Given entries:
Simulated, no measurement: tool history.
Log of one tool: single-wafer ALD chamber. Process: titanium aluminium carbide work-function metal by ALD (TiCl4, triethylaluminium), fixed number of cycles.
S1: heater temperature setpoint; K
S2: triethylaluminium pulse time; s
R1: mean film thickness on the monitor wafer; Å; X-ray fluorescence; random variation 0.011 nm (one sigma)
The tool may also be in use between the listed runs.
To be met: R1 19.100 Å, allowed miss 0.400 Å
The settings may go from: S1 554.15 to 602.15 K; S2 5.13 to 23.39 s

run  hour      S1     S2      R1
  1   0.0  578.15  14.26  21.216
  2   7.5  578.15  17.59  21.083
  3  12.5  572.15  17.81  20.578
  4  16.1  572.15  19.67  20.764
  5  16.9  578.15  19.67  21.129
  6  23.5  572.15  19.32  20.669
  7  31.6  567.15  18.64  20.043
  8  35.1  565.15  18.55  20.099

Work order:
Copy, please, exactly the lines that start at the first line of the data and end at the line containing "S2: triethylaluminium pulse time; s", both kept and no others.

Exercise answer:
Simulated, no measurement: tool history.
Log of one tool: single-wafer ALD chamber. Process: titanium aluminium carbide work-function metal by ALD (TiCl4, triethylaluminium), fixed number of cycles.
S1: heater temperature setpoint; K
S2: triethylaluminium pulse time; s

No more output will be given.